▬▬▬▬▬▬▬▬▬▬

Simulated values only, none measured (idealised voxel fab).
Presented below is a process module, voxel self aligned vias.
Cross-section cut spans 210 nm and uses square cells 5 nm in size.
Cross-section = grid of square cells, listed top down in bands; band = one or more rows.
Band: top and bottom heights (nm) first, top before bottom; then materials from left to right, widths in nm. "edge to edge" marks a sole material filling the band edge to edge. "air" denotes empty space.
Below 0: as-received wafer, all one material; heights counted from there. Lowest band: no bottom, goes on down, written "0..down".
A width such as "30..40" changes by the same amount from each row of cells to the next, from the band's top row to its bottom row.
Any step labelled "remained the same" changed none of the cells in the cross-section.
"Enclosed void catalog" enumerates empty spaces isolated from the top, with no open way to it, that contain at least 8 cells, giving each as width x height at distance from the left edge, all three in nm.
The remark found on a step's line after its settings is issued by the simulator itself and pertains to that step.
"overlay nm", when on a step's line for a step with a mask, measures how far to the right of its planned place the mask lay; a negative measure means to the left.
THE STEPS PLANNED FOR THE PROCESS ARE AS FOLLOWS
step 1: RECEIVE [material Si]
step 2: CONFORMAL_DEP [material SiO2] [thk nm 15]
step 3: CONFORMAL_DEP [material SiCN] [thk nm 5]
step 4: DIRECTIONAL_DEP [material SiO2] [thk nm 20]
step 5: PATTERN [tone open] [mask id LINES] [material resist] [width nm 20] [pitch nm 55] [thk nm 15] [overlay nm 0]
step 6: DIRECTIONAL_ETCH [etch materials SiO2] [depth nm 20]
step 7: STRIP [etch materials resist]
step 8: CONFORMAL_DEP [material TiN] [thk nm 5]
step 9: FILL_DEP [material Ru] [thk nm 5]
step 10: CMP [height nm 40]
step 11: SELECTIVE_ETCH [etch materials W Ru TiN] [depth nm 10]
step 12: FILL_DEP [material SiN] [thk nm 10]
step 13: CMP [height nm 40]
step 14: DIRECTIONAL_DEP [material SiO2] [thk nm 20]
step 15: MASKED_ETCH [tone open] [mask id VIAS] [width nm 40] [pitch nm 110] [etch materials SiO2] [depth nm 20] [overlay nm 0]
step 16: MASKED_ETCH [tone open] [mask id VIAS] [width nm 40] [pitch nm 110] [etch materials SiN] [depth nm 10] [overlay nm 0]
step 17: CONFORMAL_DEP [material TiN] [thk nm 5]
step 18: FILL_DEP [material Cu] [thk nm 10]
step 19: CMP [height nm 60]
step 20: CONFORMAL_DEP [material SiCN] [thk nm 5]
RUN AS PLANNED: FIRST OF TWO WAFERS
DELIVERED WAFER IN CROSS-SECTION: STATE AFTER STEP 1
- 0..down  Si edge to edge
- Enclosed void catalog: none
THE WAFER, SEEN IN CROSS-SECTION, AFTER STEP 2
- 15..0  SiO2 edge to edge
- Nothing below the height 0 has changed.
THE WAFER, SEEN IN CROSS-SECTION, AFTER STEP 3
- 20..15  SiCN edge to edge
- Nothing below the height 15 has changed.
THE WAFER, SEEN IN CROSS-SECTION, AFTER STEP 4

▬▬▬▬▬▬▬▬▬▬

Assignment
Starting at the first line of the records, print each line exactly, stopping after the line that contains "Below 0: as-received".

Solution
Simulated values only, none measured (idealised voxel fab).
Presented below is a process module, voxel self aligned vias.
Cross-section cut spans 210 nm and uses square cells 5 nm in size.
Cross-section = grid of square cells, listed top down in bands; band = one or more rows.
Band: top and bottom heights (nm) first, top before bottom; then materials from left to right, widths in nm. "edge to edge" marks a sole material filling the band edge to edge. "air" denotes empty space.
Below 0: as-received wafer, all one material; heights counted from there. Lowest band: no bottom, goes on down, written "0..down".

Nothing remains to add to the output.